===== SUPPLIED MATERIAL =====
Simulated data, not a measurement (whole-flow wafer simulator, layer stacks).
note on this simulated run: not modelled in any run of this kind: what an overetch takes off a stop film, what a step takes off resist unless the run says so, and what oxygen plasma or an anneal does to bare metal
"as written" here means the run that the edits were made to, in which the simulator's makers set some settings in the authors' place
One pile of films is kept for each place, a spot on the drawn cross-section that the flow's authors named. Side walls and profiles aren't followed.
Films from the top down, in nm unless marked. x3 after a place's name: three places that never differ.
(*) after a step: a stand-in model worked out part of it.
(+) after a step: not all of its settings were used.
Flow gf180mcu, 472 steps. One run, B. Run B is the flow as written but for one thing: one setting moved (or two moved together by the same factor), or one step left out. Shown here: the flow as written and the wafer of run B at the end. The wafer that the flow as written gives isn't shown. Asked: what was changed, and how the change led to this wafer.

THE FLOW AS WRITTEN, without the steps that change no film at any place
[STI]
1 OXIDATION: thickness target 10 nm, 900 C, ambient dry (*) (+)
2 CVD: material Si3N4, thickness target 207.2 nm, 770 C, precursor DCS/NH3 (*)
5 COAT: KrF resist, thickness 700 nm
=====

**ASSIGNMENT**
Retype only the stretch of lines above starting at the one with "THE FLOW AS WRITTEN, without" and stopping at the one with "2 CVD: material", exactly as written, with both kept.

**EXERCISE OUTPUT**
THE FLOW AS WRITTEN, without the steps that change no film at any place
[STI]
1 OXIDATION: thickness target 10 nm, 900 C, ambient dry (*) (+)
2 CVD: material Si3N4, thickness target 207.2 nm, 770 C, precursor DCS/NH3 (*)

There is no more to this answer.